________________________

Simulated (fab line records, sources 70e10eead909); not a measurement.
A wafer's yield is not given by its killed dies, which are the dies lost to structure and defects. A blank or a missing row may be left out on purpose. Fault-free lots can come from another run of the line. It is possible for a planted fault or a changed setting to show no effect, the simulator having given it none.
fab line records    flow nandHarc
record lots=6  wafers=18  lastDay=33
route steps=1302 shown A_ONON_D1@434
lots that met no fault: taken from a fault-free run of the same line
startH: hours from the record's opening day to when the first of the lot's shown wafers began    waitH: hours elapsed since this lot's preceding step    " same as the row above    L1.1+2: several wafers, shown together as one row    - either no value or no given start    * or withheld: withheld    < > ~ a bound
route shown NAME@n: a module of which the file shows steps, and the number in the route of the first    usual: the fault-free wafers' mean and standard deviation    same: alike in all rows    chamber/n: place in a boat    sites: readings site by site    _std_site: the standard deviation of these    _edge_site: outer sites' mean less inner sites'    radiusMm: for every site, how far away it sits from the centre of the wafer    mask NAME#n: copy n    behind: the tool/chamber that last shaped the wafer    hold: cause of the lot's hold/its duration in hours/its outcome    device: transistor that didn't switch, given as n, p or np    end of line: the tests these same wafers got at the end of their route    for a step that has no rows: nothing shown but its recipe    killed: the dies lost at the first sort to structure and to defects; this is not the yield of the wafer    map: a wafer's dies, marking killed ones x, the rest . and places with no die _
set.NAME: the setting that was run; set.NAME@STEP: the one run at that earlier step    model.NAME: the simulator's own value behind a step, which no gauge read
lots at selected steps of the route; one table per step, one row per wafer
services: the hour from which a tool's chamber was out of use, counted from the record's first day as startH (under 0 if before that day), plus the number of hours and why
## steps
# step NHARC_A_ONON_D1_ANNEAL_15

________________________

Could the entire listing be reproduced without any alteration?

- _Response_:
Simulated (fab line records, sources 70e10eead909); not a measurement.
A wafer's yield is not given by its killed dies, which are the dies lost to structure and defects. A blank or a missing row may be left out on purpose. Fault-free lots can come from another run of the line. It is possible for a planted fault or a changed setting to show no effect, the simulator having given it none.
fab line records    flow nandHarc
record lots=6  wafers=18  lastDay=33
route steps=1302 shown A_ONON_D1@434
lots that met no fault: taken from a fault-free run of the same line
startH: hours from the record's opening day to when the first of the lot's shown wafers began    waitH: hours elapsed since this lot's preceding step    " same as the row above    L1.1+2: several wafers, shown together as one row    - either no value or no given start    * or withheld: withheld    < > ~ a bound
route shown NAME@n: a module of which the file shows steps, and the number in the route of the first    usual: the fault-free wafers' mean and standard deviation    same: alike in all rows    chamber/n: place in a boat    sites: readings site by site    _std_site: the standard deviation of these    _edge_site: outer sites' mean less inner sites'    radiusMm: for every site, how far away it sits from the centre of the wafer    mask NAME#n: copy n    behind: the tool/chamber that last shaped the wafer    hold: cause of the lot's hold/its duration in hours/its outcome    device: transistor that didn't switch, given as n, p or np    end of line: the tests these same wafers got at the end of their route    for a step that has no rows: nothing shown but its recipe    killed: the dies lost at the first sort to structure and to defects; this is not the yield of the wafer    map: a wafer's dies, marking killed ones x, the rest . and places with no die _
set.NAME: the setting that was run; set.NAME@STEP: the one run at that earlier step    model.NAME: the simulator's own value behind a step, which no gauge read
lots at selected steps of the route; one table per step, one row per wafer
services: the hour from which a tool's chamber was out of use, counted from the record's first day as startH (under 0 if before that day), plus the number of hours and why
## steps
# step NHARC_A_ONON_D1_ANNEAL_15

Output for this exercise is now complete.